• **Activity**: From the first line of the data below through the line holding "Closed empty spaces", write out each line exactly as it stands.

• **Exercise data**:
───
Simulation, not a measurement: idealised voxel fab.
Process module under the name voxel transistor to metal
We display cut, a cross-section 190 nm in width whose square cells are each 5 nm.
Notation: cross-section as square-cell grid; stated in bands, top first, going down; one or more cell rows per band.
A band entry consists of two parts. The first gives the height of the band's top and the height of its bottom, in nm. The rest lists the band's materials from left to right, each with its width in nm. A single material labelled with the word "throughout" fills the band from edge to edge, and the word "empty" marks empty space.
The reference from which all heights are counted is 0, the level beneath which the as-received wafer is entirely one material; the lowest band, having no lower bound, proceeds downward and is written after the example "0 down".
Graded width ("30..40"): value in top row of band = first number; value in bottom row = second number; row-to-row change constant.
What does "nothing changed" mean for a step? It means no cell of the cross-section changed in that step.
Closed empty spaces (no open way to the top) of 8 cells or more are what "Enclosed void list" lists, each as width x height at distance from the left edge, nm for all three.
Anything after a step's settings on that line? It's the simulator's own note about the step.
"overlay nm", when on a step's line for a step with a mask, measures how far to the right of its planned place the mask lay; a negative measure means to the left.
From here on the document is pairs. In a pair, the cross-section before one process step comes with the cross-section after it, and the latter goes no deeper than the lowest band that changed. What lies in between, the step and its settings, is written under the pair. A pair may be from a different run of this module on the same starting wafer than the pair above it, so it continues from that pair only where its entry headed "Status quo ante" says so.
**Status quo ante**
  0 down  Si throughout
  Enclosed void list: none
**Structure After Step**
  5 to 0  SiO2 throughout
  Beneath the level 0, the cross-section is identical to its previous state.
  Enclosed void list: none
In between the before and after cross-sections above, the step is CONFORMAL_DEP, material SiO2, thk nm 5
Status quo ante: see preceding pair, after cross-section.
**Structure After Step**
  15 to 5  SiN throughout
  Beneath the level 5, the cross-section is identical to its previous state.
───

• **Exercise response**:
Simulation, not a measurement: idealised voxel fab.
Process module under the name voxel transistor to metal
We display cut, a cross-section 190 nm in width whose square cells are each 5 nm.
Notation: cross-section as square-cell grid; stated in bands, top first, going down; one or more cell rows per band.
A band entry consists of two parts. The first gives the height of the band's top and the height of its bottom, in nm. The rest lists the band's materials from left to right, each with its width in nm. A single material labelled with the word "throughout" fills the band from edge to edge, and the word "empty" marks empty space.
The reference from which all heights are counted is 0, the level beneath which the as-received wafer is entirely one material; the lowest band, having no lower bound, proceeds downward and is written after the example "0 down".
Graded width ("30..40"): value in top row of band = first number; value in bottom row = second number; row-to-row change constant.
What does "nothing changed" mean for a step? It means no cell of the cross-section changed in that step.
Closed empty spaces (no open way to the top) of 8 cells or more are what "Enclosed void list" lists, each as width x height at distance from the left edge, nm for all three.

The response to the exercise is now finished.